• Work request
Line by line, copy the records below exactly.

• Entries provided
=== Section Start ===

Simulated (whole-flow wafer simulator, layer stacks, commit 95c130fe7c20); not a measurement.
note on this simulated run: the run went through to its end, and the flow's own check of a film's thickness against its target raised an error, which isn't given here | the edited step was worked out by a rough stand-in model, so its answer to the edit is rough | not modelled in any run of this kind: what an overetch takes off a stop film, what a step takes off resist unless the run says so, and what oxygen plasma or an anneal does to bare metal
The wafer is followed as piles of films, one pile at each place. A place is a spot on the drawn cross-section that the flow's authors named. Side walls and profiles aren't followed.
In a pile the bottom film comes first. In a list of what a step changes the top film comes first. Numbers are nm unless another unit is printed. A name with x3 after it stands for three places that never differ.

=== Section End ===

• Task response
Simulated (whole-flow wafer simulator, layer stacks, commit 95c130fe7c20); not a measurement.
note on this simulated run: the run went through to its end, and the flow's own check of a film's thickness against its target raised an error, which isn't given here | the edited step was worked out by a rough stand-in model, so its answer to the edit is rough | not modelled in any run of this kind: what an overetch takes off a stop film, what a step takes off resist unless the run says so, and what oxygen plasma or an anneal does to bare metal
The wafer is followed as piles of films, one pile at each place. A place is a spot on the drawn cross-section that the flow's authors named. Side walls and profiles aren't followed.
In a pile the bottom film comes first. In a list of what a step changes the top film comes first. Numbers are nm unless another unit is printed. A name with x3 after it stands for three places that never differ.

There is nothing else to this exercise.